:: Work request ::
Using the data beneath this instruction, retype only the lines from the one that contains "L851 | day 7" down to the one that contains "L851 | day 4", both included, exactly as they appear.

:: Supplied information ::
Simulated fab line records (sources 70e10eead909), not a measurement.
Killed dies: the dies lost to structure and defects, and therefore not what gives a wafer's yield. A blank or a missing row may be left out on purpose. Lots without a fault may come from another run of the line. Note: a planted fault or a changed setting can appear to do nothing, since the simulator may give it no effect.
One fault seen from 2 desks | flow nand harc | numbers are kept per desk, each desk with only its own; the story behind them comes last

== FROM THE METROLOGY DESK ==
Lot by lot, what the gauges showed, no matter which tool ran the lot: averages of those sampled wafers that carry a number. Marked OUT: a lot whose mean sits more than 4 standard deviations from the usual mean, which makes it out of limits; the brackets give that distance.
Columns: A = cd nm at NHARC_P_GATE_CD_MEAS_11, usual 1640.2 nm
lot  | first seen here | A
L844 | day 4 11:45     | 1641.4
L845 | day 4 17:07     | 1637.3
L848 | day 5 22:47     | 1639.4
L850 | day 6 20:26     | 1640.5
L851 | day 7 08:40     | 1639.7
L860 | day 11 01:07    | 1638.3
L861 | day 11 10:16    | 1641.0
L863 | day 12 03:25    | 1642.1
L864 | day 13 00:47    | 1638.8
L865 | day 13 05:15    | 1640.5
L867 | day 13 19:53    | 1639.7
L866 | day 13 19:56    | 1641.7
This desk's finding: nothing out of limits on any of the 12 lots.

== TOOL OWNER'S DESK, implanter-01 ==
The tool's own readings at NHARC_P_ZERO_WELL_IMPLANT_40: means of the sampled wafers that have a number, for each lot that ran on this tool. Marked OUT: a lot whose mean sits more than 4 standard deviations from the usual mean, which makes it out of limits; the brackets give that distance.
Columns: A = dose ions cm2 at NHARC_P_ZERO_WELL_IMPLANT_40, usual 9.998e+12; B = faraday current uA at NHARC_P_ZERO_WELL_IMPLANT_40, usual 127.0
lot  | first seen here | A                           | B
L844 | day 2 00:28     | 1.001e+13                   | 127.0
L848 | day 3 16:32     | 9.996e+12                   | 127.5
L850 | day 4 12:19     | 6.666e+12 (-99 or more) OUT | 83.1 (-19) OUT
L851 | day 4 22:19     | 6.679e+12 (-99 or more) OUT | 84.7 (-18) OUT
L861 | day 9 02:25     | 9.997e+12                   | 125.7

:: Answer area ::
L851 | day 7 08:40     | 1639.7
L860 | day 11 01:07    | 1638.3
L861 | day 11 10:16    | 1641.0
L863 | day 12 03:25    | 1642.1
L864 | day 13 00:47    | 1638.8
L865 | day 13 05:15    | 1640.5
L867 | day 13 19:53    | 1639.7
L866 | day 13 19:56    | 1641.7
This desk's finding: nothing out of limits on any of the 12 lots.

== TOOL OWNER'S DESK, implanter-01 ==
The tool's own readings at NHARC_P_ZERO_WELL_IMPLANT_40: means of the sampled wafers that have a number, for each lot that ran on this tool. Marked OUT: a lot whose mean sits more than 4 standard deviations from the usual mean, which makes it out of limits; the brackets give that distance.
Columns: A = dose ions cm2 at NHARC_P_ZERO_WELL_IMPLANT_40, usual 9.998e+12; B = faraday current uA at NHARC_P_ZERO_WELL_IMPLANT_40, usual 127.0
lot  | first seen here | A                           | B
L844 | day 2 00:28     | 1.001e+13                   | 127.0
L848 | day 3 16:32     | 9.996e+12                   | 127.5
L850 | day 4 12:19     | 6.666e+12 (-99 or more) OUT | 83.1 (-19) OUT
L851 | day 4 22:19     | 6.679e+12 (-99 or more) OUT | 84.7 (-18) OUT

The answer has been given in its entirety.